**Brief**:
Please give back word for word the lines of the material below between the line containing "L168 | rie_diel-01" and the line containing "L169 | rie_diel-01", inclusive.

Start of Block

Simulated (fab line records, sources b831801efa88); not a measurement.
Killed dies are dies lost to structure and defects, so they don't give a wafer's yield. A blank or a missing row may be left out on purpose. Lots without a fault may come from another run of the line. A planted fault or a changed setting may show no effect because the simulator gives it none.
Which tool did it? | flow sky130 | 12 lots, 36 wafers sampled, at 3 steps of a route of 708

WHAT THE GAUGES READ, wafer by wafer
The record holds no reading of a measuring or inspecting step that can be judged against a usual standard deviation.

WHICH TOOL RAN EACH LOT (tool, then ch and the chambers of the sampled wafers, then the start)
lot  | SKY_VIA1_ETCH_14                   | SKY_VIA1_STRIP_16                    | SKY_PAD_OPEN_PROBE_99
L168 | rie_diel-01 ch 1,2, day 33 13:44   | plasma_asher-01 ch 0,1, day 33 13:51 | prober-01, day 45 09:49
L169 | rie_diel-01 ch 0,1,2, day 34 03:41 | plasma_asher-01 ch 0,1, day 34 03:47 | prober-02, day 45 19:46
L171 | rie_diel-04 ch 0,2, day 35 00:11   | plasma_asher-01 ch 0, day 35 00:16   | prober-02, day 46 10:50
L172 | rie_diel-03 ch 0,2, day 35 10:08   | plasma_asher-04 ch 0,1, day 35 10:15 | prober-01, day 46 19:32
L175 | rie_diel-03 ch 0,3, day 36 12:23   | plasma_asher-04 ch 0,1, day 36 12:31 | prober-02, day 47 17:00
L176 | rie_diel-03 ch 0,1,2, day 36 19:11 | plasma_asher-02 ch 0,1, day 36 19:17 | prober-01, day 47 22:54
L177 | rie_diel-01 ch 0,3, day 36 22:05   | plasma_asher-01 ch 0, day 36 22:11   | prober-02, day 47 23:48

End of Block

**Exercise output**:
L168 | rie_diel-01 ch 1,2, day 33 13:44   | plasma_asher-01 ch 0,1, day 33 13:51 | prober-01, day 45 09:49
L169 | rie_diel-01 ch 0,1,2, day 34 03:41 | plasma_asher-01 ch 0,1, day 34 03:47 | prober-02, day 45 19:46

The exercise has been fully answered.